● **Work instruction**:
In the material below, the required lines run from the one containing "note on all" through the one containing "Before step 441, the". Copy those lines exactly, ends included, and nothing else.

● **Data records**:
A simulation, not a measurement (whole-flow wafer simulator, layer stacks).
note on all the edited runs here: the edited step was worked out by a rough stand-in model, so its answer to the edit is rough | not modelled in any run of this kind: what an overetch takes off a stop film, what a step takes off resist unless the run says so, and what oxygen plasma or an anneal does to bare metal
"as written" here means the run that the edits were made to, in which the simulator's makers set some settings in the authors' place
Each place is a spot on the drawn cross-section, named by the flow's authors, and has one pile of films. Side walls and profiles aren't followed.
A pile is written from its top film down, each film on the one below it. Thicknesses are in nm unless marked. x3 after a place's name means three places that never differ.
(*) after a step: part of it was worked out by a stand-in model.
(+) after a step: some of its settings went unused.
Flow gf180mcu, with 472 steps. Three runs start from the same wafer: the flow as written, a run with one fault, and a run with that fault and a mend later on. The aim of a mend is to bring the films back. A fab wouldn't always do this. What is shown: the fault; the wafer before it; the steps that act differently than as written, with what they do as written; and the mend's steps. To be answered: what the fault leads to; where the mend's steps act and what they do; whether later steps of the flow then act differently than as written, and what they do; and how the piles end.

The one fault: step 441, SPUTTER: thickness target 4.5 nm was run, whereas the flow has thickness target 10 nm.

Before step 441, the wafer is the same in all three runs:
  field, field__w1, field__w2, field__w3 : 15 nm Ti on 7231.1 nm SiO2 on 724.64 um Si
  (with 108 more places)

● **Answer section**:
note on all the edited runs here: the edited step was worked out by a rough stand-in model, so its answer to the edit is rough | not modelled in any run of this kind: what an overetch takes off a stop film, what a step takes off resist unless the run says so, and what oxygen plasma or an anneal does to bare metal
"as written" here means the run that the edits were made to, in which the simulator's makers set some settings in the authors' place
Each place is a spot on the drawn cross-section, named by the flow's authors, and has one pile of films. Side walls and profiles aren't followed.
A pile is written from its top film down, each film on the one below it. Thicknesses are in nm unless marked. x3 after a place's name means three places that never differ.
(*) after a step: part of it was worked out by a stand-in model.
(+) after a step: some of its settings went unused.
Flow gf180mcu, with 472 steps. Three runs start from the same wafer: the flow as written, a run with one fault, and a run with that fault and a mend later on. The aim of a mend is to bring the films back. A fab wouldn't always do this. What is shown: the fault; the wafer before it; the steps that act differently than as written, with what they do as written; and the mend's steps. To be answered: what the fault leads to; where the mend's steps act and what they do; whether later steps of the flow then act differently than as written, and what they do; and how the piles end.

The one fault: step 441, SPUTTER: thickness target 4.5 nm was run, whereas the flow has thickness target 10 nm.

Before step 441, the wafer is the same in all three runs:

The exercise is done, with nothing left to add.